━━━━━ EXTRACTED ENTRIES

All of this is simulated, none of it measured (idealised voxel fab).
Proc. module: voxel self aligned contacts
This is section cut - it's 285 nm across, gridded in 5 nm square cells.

━━━━━━━━━━

> **TASK ITEM**:
Print the material once more, exactly.

> **EXERCISE RESPONSE**:
All of this is simulated, none of it measured (idealised voxel fab).
Proc. module: voxel self aligned contacts
This is section cut - it's 285 nm across, gridded in 5 nm square cells.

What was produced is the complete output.